#### [Assignment]
In the listing below, print exactly the lines from the first through the one that contains "1,0,210,2.3,0.84,30,29.526".

......
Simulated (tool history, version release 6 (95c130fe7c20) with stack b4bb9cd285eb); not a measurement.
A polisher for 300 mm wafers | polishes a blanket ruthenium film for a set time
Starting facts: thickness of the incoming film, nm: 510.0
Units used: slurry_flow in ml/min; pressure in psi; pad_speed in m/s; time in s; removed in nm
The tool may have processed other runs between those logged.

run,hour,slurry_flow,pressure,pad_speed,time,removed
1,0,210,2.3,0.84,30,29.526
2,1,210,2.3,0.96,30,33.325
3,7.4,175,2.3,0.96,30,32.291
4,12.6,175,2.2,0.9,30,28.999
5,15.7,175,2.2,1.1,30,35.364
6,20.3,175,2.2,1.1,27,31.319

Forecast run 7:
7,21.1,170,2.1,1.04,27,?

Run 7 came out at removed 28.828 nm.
......

#### [Response area]
Simulated (tool history, version release 6 (95c130fe7c20) with stack b4bb9cd285eb); not a measurement.
A polisher for 300 mm wafers | polishes a blanket ruthenium film for a set time
Starting facts: thickness of the incoming film, nm: 510.0
Units used: slurry_flow in ml/min; pressure in psi; pad_speed in m/s; time in s; removed in nm
The tool may have processed other runs between those logged.

run,hour,slurry_flow,pressure,pad_speed,time,removed
1,0,210,2.3,0.84,30,29.526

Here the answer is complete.